BEGIN Provided records

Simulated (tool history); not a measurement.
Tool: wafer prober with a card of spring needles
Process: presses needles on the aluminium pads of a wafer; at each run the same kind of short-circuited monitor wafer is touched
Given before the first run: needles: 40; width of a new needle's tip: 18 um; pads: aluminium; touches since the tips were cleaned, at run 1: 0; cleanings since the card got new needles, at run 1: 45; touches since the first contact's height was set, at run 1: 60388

END Provided records

Assigned task: Go through the entries above and restate each one exactly.

Task result:
Simulated (tool history); not a measurement.
Tool: wafer prober with a card of spring needles
Process: presses needles on the aluminium pads of a wafer; at each run the same kind of short-circuited monitor wafer is touched
Given before the first run: needles: 40; width of a new needle's tip: 18 um; pads: aluminium; touches since the tips were cleaned, at run 1: 0; cleanings since the card got new needles, at run 1: 45; touches since the first contact's height was set, at run 1: 60388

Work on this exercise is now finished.